## RECORDED DATA
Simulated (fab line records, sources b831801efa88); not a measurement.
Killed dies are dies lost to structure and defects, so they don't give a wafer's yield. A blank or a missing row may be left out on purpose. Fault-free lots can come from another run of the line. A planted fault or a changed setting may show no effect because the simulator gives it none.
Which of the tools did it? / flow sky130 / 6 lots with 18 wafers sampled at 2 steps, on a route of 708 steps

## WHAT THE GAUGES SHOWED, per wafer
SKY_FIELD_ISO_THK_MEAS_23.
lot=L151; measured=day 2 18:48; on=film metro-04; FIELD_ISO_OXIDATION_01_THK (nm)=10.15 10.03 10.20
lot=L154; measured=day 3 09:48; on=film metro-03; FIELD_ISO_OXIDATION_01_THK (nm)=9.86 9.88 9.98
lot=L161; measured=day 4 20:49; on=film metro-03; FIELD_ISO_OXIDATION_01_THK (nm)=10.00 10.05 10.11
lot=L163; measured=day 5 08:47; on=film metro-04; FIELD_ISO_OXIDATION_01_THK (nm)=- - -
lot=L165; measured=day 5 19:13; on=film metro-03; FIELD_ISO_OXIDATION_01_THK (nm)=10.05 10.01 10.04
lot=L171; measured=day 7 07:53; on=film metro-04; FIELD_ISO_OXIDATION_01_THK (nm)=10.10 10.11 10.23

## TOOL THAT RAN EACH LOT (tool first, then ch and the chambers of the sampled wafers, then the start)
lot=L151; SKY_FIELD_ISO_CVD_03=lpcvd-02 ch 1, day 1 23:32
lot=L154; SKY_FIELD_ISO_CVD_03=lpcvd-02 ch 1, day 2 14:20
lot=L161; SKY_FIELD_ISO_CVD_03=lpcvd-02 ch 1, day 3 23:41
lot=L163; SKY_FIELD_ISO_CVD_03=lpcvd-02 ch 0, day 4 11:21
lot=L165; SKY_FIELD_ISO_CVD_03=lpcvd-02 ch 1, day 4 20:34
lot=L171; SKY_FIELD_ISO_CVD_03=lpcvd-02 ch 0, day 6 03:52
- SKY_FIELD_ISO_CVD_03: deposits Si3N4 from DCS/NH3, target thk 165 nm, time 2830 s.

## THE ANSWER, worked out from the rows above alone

## WORK ITEM
Beginning with the line holding "Which of the" and ending with the line holding "lot=L154; SKY_FIELD_ISO_CVD_03=lpcvd-02 ch", write out the stretch of material above exactly; add no further lines.

## TASK RESPONSE
Which of the tools did it? / flow sky130 / 6 lots with 18 wafers sampled at 2 steps, on a route of 708 steps

## WHAT THE GAUGES SHOWED, per wafer
SKY_FIELD_ISO_THK_MEAS_23.
lot=L151; measured=day 2 18:48; on=film metro-04; FIELD_ISO_OXIDATION_01_THK (nm)=10.15 10.03 10.20
lot=L154; measured=day 3 09:48; on=film metro-03; FIELD_ISO_OXIDATION_01_THK (nm)=9.86 9.88 9.98
lot=L161; measured=day 4 20:49; on=film metro-03; FIELD_ISO_OXIDATION_01_THK (nm)=10.00 10.05 10.11
lot=L163; measured=day 5 08:47; on=film metro-04; FIELD_ISO_OXIDATION_01_THK (nm)=- - -
lot=L165; measured=day 5 19:13; on=film metro-03; FIELD_ISO_OXIDATION_01_THK (nm)=10.05 10.01 10.04
lot=L171; measured=day 7 07:53; on=film metro-04; FIELD_ISO_OXIDATION_01_THK (nm)=10.10 10.11 10.23

## TOOL THAT RAN EACH LOT (tool first, then ch and the chambers of the sampled wafers, then the start)
lot=L151; SKY_FIELD_ISO_CVD_03=lpcvd-02 ch 1, day 1 23:32
lot=L154; SKY_FIELD_ISO_CVD_03=lpcvd-02 ch 1, day 2 14:20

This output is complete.